■ ■ ■ ■ ■
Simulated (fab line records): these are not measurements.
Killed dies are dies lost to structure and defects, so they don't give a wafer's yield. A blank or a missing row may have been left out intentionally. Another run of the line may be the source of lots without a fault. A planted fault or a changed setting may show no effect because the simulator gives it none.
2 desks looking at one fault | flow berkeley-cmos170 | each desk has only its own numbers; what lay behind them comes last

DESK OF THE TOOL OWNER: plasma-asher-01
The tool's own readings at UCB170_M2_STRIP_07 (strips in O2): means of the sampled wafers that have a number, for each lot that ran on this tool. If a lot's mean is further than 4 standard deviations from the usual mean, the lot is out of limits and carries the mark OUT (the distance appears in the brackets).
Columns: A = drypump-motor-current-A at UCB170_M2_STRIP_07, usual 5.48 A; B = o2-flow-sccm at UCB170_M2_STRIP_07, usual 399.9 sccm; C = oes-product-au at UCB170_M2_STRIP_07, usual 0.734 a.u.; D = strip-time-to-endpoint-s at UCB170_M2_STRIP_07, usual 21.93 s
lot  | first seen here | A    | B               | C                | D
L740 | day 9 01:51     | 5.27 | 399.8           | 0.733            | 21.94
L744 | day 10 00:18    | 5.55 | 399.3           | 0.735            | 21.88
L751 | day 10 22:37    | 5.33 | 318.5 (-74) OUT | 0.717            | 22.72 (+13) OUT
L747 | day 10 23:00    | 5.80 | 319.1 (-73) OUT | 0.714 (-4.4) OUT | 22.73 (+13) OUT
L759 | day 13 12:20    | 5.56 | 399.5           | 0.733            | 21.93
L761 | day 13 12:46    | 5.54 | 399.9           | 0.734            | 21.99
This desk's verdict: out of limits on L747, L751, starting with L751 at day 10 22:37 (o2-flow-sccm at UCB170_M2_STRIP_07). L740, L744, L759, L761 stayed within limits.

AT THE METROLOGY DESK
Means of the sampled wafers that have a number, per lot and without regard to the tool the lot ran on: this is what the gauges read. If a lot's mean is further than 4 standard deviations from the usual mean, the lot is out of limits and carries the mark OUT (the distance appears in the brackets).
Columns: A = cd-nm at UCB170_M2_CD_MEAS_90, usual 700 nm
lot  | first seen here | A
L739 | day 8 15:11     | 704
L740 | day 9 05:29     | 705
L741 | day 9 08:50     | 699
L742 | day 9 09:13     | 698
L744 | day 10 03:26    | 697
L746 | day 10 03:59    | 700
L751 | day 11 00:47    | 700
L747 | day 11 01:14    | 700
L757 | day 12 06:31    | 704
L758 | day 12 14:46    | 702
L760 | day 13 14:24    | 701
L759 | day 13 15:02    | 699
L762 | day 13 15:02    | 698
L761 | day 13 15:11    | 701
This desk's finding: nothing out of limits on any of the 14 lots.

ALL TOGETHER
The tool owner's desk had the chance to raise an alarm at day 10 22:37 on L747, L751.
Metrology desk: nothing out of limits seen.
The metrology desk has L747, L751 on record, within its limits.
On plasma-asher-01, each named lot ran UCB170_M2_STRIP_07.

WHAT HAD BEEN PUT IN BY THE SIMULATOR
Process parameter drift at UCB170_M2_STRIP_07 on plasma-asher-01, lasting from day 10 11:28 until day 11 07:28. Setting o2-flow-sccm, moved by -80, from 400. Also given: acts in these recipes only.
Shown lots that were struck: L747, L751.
■ ■ ■ ■ ■

Task item
Word for word, restate the lines above from the line containing "L762 | day 13" through the line containing "WHAT HAD BEEN PUT IN BY THE SIMULATOR", with both included and nothing else.

Exercise output
L762 | day 13 15:02    | 698
L761 | day 13 15:11    | 701
This desk's finding: nothing out of limits on any of the 14 lots.

ALL TOGETHER
The tool owner's desk had the chance to raise an alarm at day 10 22:37 on L747, L751.
Metrology desk: nothing out of limits seen.
The metrology desk has L747, L751 on record, within its limits.
On plasma-asher-01, each named lot ran UCB170_M2_STRIP_07.

WHAT HAD BEEN PUT IN BY THE SIMULATOR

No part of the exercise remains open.